#### [Activity]
Print all records exactly, leaving nothing out.

#### [Records supplied]
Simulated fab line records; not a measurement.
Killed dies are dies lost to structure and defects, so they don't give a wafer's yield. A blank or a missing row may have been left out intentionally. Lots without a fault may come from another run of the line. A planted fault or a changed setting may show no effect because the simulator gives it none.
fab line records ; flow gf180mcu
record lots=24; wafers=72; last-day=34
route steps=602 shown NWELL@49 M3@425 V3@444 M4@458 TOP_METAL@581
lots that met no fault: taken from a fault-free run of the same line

#### [Answer section]
Simulated fab line records; not a measurement.
Killed dies are dies lost to structure and defects, so they don't give a wafer's yield. A blank or a missing row may have been left out intentionally. Lots without a fault may come from another run of the line. A planted fault or a changed setting may show no effect because the simulator gives it none.
fab line records ; flow gf180mcu
record lots=24; wafers=72; last-day=34
route steps=602 shown NWELL@49 M3@425 V3@444 M4@458 TOP_METAL@581
lots that met no fault: taken from a fault-free run of the same line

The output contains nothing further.